> [Available data]
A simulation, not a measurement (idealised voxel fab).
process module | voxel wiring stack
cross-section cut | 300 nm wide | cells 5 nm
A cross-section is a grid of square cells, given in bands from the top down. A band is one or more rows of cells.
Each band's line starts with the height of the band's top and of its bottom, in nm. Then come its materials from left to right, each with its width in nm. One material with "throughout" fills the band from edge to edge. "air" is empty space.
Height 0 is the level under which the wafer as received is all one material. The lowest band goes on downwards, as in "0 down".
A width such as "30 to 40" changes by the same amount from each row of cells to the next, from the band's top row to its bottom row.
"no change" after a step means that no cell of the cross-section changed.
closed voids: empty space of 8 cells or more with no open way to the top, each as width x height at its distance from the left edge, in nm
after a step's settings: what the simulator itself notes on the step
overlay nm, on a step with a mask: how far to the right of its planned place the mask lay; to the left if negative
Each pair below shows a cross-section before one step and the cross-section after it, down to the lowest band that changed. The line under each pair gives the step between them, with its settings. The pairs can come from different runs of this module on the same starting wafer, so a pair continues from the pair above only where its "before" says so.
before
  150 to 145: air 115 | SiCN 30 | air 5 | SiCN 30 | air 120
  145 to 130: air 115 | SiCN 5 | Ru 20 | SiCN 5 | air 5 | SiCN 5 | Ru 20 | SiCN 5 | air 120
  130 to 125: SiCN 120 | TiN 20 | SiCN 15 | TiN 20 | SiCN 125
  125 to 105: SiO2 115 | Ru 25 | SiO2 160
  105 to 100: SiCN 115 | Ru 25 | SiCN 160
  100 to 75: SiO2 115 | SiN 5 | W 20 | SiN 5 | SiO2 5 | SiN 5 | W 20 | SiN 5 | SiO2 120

> [Brief]
Each line from the first line of the listing through the line with "145 to 130: air" must be output exactly, both ends included, and no other line may appear.

> [Answer area]
A simulation, not a measurement (idealised voxel fab).
process module | voxel wiring stack
cross-section cut | 300 nm wide | cells 5 nm
A cross-section is a grid of square cells, given in bands from the top down. A band is one or more rows of cells.
Each band's line starts with the height of the band's top and of its bottom, in nm. Then come its materials from left to right, each with its width in nm. One material with "throughout" fills the band from edge to edge. "air" is empty space.
Height 0 is the level under which the wafer as received is all one material. The lowest band goes on downwards, as in "0 down".
A width such as "30 to 40" changes by the same amount from each row of cells to the next, from the band's top row to its bottom row.
"no change" after a step means that no cell of the cross-section changed.
closed voids: empty space of 8 cells or more with no open way to the top, each as width x height at its distance from the left edge, in nm
after a step's settings: what the simulator itself notes on the step
overlay nm, on a step with a mask: how far to the right of its planned place the mask lay; to the left if negative
Each pair below shows a cross-section before one step and the cross-section after it, down to the lowest band that changed. The line under each pair gives the step between them, with its settings. The pairs can come from different runs of this module on the same starting wafer, so a pair continues from the pair above only where its "before" says so.
before
  150 to 145: air 115 | SiCN 30 | air 5 | SiCN 30 | air 120
  145 to 130: air 115 | SiCN 5 | Ru 20 | SiCN 5 | air 5 | SiCN 5 | Ru 20 | SiCN 5 | air 120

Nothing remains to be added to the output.